• Assigned task
Every line below should be repeated exactly as written.

• Entries shown
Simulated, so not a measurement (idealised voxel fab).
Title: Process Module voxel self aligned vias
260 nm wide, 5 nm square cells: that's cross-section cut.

• Exercise answer
Simulated, so not a measurement (idealised voxel fab).
Title: Process Module voxel self aligned vias
260 nm wide, 5 nm square cells: that's cross-section cut.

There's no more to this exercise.